_Entries provided_
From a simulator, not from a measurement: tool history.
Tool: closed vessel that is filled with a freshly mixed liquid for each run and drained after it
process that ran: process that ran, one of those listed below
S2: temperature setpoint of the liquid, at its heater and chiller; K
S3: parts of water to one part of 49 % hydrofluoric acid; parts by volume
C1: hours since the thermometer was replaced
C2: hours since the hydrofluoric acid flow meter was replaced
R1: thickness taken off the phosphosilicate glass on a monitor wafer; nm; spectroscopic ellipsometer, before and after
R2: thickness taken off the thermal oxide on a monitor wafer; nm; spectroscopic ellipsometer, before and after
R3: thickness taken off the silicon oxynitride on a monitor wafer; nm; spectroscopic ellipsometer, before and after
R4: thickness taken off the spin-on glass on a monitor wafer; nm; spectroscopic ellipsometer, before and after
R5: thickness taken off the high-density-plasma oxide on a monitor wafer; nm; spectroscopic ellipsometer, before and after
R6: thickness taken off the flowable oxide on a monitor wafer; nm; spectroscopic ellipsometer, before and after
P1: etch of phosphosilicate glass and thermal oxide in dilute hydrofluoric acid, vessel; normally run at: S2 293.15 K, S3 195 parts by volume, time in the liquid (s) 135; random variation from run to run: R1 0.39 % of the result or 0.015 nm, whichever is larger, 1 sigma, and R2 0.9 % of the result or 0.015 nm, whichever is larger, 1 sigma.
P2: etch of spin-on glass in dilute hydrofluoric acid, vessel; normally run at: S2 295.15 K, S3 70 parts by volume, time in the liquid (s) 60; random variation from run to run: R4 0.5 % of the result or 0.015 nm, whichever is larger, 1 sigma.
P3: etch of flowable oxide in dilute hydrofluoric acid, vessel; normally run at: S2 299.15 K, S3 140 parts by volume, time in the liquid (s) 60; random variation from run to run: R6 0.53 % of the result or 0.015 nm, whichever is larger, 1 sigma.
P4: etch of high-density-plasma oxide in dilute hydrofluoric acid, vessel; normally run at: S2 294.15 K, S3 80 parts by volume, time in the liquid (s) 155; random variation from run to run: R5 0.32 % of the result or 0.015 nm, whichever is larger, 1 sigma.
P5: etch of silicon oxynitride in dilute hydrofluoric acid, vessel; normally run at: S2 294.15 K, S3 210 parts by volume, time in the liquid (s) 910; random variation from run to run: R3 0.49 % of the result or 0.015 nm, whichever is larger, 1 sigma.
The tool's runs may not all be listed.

_Work instruction_
Leave out every line above except those from the line with "R5: thickness taken" up to and including the line with "R6: thickness taken", and copy those exactly.

_Exercise output_
R5: thickness taken off the high-density-plasma oxide on a monitor wafer; nm; spectroscopic ellipsometer, before and after
R6: thickness taken off the flowable oxide on a monitor wafer; nm; spectroscopic ellipsometer, before and after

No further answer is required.